WORK INSTRUCTION
Reproduce the entries shown below only from the line with "Killed dies count" down to the line with "route steps=1938 shown", keeping both end lines and copying each one exactly.

MATERIAL SHOWN
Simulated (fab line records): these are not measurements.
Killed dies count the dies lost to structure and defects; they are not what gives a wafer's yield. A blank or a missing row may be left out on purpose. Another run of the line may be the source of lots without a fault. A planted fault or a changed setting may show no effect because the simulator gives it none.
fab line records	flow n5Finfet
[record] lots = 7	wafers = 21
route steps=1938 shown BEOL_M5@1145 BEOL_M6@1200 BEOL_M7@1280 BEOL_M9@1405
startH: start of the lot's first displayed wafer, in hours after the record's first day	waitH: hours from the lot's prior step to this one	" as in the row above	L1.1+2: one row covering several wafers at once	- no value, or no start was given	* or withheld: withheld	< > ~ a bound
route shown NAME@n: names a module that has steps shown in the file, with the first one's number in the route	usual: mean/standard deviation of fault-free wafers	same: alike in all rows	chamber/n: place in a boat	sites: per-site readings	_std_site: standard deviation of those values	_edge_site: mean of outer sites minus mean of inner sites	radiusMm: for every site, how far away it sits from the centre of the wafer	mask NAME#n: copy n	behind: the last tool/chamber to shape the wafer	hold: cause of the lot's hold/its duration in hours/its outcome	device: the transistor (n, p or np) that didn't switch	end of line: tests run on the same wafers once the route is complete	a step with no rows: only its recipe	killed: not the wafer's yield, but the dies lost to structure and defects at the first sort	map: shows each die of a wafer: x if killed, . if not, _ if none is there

RESULT
Killed dies count the dies lost to structure and defects; they are not what gives a wafer's yield. A blank or a missing row may be left out on purpose. Another run of the line may be the source of lots without a fault. A planted fault or a changed setting may show no effect because the simulator gives it none.
fab line records	flow n5Finfet
[record] lots = 7	wafers = 21
route steps=1938 shown BEOL_M5@1145 BEOL_M6@1200 BEOL_M7@1280 BEOL_M9@1405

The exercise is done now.